• [Work order]
Starting at the first line of the entries below, output every line exactly, up to and including the line with "Wafers free of".

START Dataset extract
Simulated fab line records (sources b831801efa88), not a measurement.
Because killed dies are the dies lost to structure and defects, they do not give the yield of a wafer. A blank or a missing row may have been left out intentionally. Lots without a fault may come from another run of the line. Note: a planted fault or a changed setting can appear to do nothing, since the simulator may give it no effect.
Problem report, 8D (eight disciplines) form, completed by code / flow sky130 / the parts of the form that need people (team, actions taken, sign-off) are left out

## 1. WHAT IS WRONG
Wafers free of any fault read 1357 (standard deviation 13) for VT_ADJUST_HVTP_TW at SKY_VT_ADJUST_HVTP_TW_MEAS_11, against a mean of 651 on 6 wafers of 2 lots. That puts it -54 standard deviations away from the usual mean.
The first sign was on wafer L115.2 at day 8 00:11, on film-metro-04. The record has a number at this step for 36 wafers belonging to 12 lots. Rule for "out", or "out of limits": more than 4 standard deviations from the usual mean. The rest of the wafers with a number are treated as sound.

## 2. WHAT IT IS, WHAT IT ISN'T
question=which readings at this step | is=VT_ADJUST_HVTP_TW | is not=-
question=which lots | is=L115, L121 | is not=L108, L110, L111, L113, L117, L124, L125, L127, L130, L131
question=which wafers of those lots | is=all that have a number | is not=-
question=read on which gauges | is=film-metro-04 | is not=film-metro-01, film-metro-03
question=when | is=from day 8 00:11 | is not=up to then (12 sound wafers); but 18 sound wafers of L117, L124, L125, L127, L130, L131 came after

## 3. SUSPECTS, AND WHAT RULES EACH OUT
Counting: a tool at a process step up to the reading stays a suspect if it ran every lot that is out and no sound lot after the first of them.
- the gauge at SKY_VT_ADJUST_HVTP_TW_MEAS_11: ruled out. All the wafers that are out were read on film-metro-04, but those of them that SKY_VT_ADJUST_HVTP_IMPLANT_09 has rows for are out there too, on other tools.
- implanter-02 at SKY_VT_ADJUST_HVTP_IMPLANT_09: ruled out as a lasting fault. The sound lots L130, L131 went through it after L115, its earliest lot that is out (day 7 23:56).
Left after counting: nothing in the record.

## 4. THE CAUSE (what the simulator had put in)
END Dataset extract

• [Written reply]
Simulated fab line records (sources b831801efa88), not a measurement.
Because killed dies are the dies lost to structure and defects, they do not give the yield of a wafer. A blank or a missing row may have been left out intentionally. Lots without a fault may come from another run of the line. Note: a planted fault or a changed setting can appear to do nothing, since the simulator may give it no effect.
Problem report, 8D (eight disciplines) form, completed by code / flow sky130 / the parts of the form that need people (team, actions taken, sign-off) are left out

## 1. WHAT IS WRONG
Wafers free of any fault read 1357 (standard deviation 13) for VT_ADJUST_HVTP_TW at SKY_VT_ADJUST_HVTP_TW_MEAS_11, against a mean of 651 on 6 wafers of 2 lots. That puts it -54 standard deviations away from the usual mean.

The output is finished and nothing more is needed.